▶ [Records provided]:
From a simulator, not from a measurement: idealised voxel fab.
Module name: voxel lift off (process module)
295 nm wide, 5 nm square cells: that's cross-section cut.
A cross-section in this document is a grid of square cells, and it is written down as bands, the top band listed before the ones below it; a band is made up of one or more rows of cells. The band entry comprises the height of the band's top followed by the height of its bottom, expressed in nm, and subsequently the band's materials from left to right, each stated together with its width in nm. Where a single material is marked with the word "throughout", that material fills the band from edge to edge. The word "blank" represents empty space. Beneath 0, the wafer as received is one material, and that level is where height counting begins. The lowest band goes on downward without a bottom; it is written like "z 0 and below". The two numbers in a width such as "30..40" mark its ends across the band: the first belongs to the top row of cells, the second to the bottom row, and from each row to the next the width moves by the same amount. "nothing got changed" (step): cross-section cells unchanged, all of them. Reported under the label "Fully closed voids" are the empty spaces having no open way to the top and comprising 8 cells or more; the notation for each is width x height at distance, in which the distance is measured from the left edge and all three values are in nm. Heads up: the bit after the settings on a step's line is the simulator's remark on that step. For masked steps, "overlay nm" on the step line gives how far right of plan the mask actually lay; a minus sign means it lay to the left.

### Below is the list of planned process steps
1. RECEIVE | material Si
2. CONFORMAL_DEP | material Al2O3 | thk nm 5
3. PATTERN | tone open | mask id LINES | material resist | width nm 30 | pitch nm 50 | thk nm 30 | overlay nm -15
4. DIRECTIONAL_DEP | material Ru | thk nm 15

▶ [Action item]: Your reply must reproduce all records above exactly.

▶ [Exercise response]:
From a simulator, not from a measurement: idealised voxel fab.
Module name: voxel lift off (process module)
295 nm wide, 5 nm square cells: that's cross-section cut.
A cross-section in this document is a grid of square cells, and it is written down as bands, the top band listed before the ones below it; a band is made up of one or more rows of cells. The band entry comprises the height of the band's top followed by the height of its bottom, expressed in nm, and subsequently the band's materials from left to right, each stated together with its width in nm. Where a single material is marked with the word "throughout", that material fills the band from edge to edge. The word "blank" represents empty space. Beneath 0, the wafer as received is one material, and that level is where height counting begins. The lowest band goes on downward without a bottom; it is written like "z 0 and below". The two numbers in a width such as "30..40" mark its ends across the band: the first belongs to the top row of cells, the second to the bottom row, and from each row to the next the width moves by the same amount. "nothing got changed" (step): cross-section cells unchanged, all of them. Reported under the label "Fully closed voids" are the empty spaces having no open way to the top and comprising 8 cells or more; the notation for each is width x height at distance, in which the distance is measured from the left edge and all three values are in nm. Heads up: the bit after the settings on a step's line is the simulator's remark on that step. For masked steps, "overlay nm" on the step line gives how far right of plan the mask actually lay; a minus sign means it lay to the left.

### Below is the list of planned process steps
1. RECEIVE | material Si
2. CONFORMAL_DEP | material Al2O3 | thk nm 5
3. PATTERN | tone open | mask id LINES | material resist | width nm 30 | pitch nm 50 | thk nm 30 | overlay nm -15
4. DIRECTIONAL_DEP | material Ru | thk nm 15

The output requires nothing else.